Work order: In the records that follow, find the line with "Height 0 is"; from there, retype every line exactly through the line with "the cross-section changed.", which also belongs to the answer.

Stored data:
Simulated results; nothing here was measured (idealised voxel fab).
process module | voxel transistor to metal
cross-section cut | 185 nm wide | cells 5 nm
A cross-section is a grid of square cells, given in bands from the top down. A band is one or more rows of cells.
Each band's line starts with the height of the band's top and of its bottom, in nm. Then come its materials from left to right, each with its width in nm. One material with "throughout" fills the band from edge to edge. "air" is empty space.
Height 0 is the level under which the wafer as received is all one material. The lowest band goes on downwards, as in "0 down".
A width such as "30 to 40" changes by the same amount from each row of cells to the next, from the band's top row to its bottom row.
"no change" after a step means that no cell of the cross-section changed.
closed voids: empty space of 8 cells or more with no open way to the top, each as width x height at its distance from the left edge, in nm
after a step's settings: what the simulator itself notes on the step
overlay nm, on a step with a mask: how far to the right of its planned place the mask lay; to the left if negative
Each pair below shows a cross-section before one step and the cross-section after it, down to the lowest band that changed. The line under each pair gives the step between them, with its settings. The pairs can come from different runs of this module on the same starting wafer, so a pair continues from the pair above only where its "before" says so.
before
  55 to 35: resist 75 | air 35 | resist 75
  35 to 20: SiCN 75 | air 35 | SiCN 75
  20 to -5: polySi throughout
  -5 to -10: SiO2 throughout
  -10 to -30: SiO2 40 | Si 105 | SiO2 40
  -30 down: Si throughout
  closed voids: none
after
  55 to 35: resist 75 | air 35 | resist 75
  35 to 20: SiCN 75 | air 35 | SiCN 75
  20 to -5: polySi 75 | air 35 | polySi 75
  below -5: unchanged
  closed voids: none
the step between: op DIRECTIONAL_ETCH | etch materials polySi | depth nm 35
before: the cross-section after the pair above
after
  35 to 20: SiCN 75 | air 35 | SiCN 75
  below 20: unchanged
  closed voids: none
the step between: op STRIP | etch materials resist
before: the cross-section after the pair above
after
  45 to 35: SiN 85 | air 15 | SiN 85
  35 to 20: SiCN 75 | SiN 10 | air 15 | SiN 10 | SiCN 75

Task result:
Height 0 is the level under which the wafer as received is all one material. The lowest band goes on downwards, as in "0 down".
A width such as "30 to 40" changes by the same amount from each row of cells to the next, from the band's top row to its bottom row.
"no change" after a step means that no cell of the cross-section changed.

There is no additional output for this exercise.